Data section:
.....
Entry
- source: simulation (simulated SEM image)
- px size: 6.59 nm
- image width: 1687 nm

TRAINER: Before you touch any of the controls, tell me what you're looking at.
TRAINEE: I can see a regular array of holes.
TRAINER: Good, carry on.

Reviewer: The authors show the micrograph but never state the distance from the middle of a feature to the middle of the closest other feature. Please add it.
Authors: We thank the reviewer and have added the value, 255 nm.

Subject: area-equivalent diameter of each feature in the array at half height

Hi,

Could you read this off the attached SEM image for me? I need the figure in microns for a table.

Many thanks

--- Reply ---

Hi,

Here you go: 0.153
.....

Assignment:
Exactly as they appear, retype the lines from the start of the records through the line containing "TRAINER: Good, carry on.".

Written response:
Entry
- source: simulation (simulated SEM image)
- px size: 6.59 nm
- image width: 1687 nm

TRAINER: Before you touch any of the controls, tell me what you're looking at.
TRAINEE: I can see a regular array of holes.
TRAINER: Good, carry on.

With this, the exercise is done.